(Exercise): A word-for-word copy of the listing that follows is required.

· · · · ·

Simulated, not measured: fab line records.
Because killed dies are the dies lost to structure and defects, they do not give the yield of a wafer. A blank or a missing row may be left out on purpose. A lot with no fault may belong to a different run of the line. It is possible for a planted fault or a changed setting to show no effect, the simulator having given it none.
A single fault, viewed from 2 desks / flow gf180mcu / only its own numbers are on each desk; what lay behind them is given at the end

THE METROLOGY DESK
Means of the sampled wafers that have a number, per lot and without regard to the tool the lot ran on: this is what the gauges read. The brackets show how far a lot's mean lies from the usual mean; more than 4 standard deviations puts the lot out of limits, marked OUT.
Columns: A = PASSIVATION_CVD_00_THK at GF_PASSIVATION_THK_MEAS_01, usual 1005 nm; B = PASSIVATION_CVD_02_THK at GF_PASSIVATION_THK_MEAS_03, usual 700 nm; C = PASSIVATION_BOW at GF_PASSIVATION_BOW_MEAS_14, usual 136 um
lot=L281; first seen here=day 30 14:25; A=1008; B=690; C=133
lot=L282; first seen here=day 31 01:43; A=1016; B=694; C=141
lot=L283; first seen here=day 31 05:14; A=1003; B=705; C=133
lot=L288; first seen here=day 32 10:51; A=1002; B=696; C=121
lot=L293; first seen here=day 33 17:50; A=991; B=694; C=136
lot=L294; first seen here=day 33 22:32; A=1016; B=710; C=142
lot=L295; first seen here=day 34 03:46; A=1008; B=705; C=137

· · · · ·

(Response area):
Simulated, not measured: fab line records.
Because killed dies are the dies lost to structure and defects, they do not give the yield of a wafer. A blank or a missing row may be left out on purpose. A lot with no fault may belong to a different run of the line. It is possible for a planted fault or a changed setting to show no effect, the simulator having given it none.
A single fault, viewed from 2 desks / flow gf180mcu / only its own numbers are on each desk; what lay behind them is given at the end

THE METROLOGY DESK
Means of the sampled wafers that have a number, per lot and without regard to the tool the lot ran on: this is what the gauges read. The brackets show how far a lot's mean lies from the usual mean; more than 4 standard deviations puts the lot out of limits, marked OUT.
Columns: A = PASSIVATION_CVD_00_THK at GF_PASSIVATION_THK_MEAS_01, usual 1005 nm; B = PASSIVATION_CVD_02_THK at GF_PASSIVATION_THK_MEAS_03, usual 700 nm; C = PASSIVATION_BOW at GF_PASSIVATION_BOW_MEAS_14, usual 136 um
lot=L281; first seen here=day 30 14:25; A=1008; B=690; C=133
lot=L282; first seen here=day 31 01:43; A=1016; B=694; C=141
lot=L283; first seen here=day 31 05:14; A=1003; B=705; C=133
lot=L288; first seen here=day 32 10:51; A=1002; B=696; C=121
lot=L293; first seen here=day 33 17:50; A=991; B=694; C=136
lot=L294; first seen here=day 33 22:32; A=1016; B=710; C=142
lot=L295; first seen here=day 34 03:46; A=1008; B=705; C=137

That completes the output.